(Input data Opens)

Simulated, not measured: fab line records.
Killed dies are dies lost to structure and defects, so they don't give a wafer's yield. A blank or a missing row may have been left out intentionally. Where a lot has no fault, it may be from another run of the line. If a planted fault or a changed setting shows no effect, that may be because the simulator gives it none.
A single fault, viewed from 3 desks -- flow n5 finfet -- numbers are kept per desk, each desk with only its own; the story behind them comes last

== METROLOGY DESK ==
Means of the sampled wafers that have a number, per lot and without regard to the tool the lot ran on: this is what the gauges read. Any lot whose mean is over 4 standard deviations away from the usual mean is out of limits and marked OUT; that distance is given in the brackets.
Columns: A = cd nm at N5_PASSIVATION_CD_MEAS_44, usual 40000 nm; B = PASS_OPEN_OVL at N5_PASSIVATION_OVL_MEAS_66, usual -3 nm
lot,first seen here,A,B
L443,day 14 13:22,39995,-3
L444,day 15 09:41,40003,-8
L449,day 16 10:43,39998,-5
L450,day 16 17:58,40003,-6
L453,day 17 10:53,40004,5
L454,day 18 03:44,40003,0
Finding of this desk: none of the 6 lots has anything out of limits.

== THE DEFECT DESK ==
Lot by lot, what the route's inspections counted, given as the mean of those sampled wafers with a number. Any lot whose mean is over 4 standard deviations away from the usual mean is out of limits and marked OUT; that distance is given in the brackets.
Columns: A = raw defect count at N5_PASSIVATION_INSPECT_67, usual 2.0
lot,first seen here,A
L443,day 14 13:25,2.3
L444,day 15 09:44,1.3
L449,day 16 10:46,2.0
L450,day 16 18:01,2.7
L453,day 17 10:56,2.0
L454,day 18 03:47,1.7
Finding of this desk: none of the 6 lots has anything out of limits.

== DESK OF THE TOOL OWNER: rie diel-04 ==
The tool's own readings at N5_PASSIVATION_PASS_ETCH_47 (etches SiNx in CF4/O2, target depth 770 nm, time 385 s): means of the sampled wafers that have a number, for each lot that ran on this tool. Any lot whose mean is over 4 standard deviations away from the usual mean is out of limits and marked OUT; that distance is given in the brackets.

(Input data Closes)

### Action item
Retype exactly the lines from the start of the entries through the one with "L443,day 14 13:22,39995,-3"; include both ends.

### Exercise response
Simulated, not measured: fab line records.
Killed dies are dies lost to structure and defects, so they don't give a wafer's yield. A blank or a missing row may have been left out intentionally. Where a lot has no fault, it may be from another run of the line. If a planted fault or a changed setting shows no effect, that may be because the simulator gives it none.
A single fault, viewed from 3 desks -- flow n5 finfet -- numbers are kept per desk, each desk with only its own; the story behind them comes last

== METROLOGY DESK ==
Means of the sampled wafers that have a number, per lot and without regard to the tool the lot ran on: this is what the gauges read. Any lot whose mean is over 4 standard deviations away from the usual mean is out of limits and marked OUT; that distance is given in the brackets.
Columns: A = cd nm at N5_PASSIVATION_CD_MEAS_44, usual 40000 nm; B = PASS_OPEN_OVL at N5_PASSIVATION_OVL_MEAS_66, usual -3 nm
lot,first seen here,A,B
L443,day 14 13:22,39995,-3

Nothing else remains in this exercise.